RECORDED DATA:
[Start of section]

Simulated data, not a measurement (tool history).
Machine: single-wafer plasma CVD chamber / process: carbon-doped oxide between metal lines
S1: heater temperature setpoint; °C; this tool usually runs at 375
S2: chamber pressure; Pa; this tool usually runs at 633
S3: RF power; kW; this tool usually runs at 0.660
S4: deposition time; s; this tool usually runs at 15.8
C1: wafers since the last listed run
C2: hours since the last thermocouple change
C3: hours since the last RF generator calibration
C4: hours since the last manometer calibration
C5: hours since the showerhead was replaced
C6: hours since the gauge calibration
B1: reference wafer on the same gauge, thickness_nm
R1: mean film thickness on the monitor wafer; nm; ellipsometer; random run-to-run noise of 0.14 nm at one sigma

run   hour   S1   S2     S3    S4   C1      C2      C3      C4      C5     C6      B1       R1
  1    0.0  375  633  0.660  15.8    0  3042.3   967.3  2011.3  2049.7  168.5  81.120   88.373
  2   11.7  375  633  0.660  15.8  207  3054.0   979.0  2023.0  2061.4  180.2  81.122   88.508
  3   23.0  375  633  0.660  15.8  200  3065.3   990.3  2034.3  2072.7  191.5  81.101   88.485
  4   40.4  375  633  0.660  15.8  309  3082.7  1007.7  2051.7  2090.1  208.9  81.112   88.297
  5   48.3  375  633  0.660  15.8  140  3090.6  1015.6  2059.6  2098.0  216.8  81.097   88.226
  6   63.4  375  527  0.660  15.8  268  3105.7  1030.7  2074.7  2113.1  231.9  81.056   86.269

[End of section]

WORK ORDER: The line with "R1: mean film" marks the end; reproduce exactly every line from the start of the entries up to it, that line included.

RESPONSE BOX:
Simulated data, not a measurement (tool history).
Machine: single-wafer plasma CVD chamber / process: carbon-doped oxide between metal lines
S1: heater temperature setpoint; °C; this tool usually runs at 375
S2: chamber pressure; Pa; this tool usually runs at 633
S3: RF power; kW; this tool usually runs at 0.660
S4: deposition time; s; this tool usually runs at 15.8
C1: wafers since the last listed run
C2: hours since the last thermocouple change
C3: hours since the last RF generator calibration
C4: hours since the last manometer calibration
C5: hours since the showerhead was replaced
C6: hours since the gauge calibration
B1: reference wafer on the same gauge, thickness_nm
R1: mean film thickness on the monitor wafer; nm; ellipsometer; random run-to-run noise of 0.14 nm at one sigma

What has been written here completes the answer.